**RECORDED INFORMATION:**
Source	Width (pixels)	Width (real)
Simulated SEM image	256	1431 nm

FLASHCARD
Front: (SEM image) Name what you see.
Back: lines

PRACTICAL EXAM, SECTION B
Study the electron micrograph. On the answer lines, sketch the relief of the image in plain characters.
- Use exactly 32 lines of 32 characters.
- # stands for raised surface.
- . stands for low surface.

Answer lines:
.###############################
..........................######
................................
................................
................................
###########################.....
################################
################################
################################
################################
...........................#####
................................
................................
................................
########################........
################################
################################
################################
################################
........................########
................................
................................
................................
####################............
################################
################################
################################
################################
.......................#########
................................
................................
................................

**BRIEF:**
Only certain lines are wanted. Please return exactly those from the top of the data through the line with "- Use exactly 32 lines of 32 characters.".

**SOLUTION:**
Source	Width (pixels)	Width (real)
Simulated SEM image	256	1431 nm

FLASHCARD
Front: (SEM image) Name what you see.
Back: lines

PRACTICAL EXAM, SECTION B
Study the electron micrograph. On the answer lines, sketch the relief of the image in plain characters.
- Use exactly 32 lines of 32 characters.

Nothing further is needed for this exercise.